▸ **Listed entries**
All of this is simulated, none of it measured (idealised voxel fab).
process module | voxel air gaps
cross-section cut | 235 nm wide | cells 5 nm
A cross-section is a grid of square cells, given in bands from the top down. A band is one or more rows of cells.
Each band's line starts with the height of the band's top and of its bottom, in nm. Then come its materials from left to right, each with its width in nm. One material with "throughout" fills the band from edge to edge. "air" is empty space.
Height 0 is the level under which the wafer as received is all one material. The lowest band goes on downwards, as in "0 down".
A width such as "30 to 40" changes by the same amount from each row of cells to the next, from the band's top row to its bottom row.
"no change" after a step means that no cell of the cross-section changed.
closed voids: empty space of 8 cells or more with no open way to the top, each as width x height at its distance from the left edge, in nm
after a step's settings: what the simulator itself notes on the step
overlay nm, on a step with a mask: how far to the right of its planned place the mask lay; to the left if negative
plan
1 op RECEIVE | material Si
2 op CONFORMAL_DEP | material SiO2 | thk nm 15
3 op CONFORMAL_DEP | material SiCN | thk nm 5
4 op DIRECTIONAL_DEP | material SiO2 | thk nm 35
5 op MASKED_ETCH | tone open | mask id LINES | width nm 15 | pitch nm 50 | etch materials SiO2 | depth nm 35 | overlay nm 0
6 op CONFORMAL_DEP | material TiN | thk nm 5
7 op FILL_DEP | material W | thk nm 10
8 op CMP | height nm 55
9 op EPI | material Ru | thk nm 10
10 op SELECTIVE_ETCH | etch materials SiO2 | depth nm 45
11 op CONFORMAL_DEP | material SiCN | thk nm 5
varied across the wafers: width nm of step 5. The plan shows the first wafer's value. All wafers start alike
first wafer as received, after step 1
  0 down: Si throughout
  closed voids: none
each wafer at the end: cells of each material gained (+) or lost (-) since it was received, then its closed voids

▸ **Exercise**
Using the data above, transcribe the lines that run from the line with "8 op CMP | height nm 55" to the line with "first wafer as received, after step 1", both ends kept, and output nothing else.

▸ **Result**
8 op CMP | height nm 55
9 op EPI | material Ru | thk nm 10
10 op SELECTIVE_ETCH | etch materials SiO2 | depth nm 45
11 op CONFORMAL_DEP | material SiCN | thk nm 5
varied across the wafers: width nm of step 5. The plan shows the first wafer's value. All wafers start alike
first wafer as received, after step 1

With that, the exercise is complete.